[Recorded data]
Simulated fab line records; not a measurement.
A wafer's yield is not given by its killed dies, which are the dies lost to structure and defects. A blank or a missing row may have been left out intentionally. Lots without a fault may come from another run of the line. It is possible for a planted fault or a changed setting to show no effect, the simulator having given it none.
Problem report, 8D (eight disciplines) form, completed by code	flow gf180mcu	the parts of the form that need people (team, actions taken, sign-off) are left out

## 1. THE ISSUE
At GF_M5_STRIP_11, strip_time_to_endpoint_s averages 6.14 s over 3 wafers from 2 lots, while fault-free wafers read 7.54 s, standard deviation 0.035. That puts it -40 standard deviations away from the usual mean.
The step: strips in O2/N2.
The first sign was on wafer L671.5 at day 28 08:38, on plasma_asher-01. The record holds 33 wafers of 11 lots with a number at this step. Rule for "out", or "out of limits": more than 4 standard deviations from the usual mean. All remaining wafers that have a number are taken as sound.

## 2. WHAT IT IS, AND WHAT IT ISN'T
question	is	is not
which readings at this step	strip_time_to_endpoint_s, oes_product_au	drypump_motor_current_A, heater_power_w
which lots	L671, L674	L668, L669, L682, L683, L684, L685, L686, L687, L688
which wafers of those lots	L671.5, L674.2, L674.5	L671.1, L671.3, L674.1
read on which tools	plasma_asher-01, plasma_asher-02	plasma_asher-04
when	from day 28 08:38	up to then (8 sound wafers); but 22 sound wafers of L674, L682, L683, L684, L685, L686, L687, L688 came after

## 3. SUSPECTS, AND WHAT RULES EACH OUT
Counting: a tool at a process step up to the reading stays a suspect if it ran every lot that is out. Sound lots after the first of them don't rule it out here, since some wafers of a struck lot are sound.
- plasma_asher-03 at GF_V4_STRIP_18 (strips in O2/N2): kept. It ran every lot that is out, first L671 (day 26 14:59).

[Exercise] Repeat word for word every line from the start of the entries to the line holding "A wafer's yield", inclusive, and nothing else.

[Your solution]
Simulated fab line records; not a measurement.
A wafer's yield is not given by its killed dies, which are the dies lost to structure and defects. A blank or a missing row may have been left out intentionally. Lots without a fault may come from another run of the line. It is possible for a planted fault or a changed setting to show no effect, the simulator having given it none.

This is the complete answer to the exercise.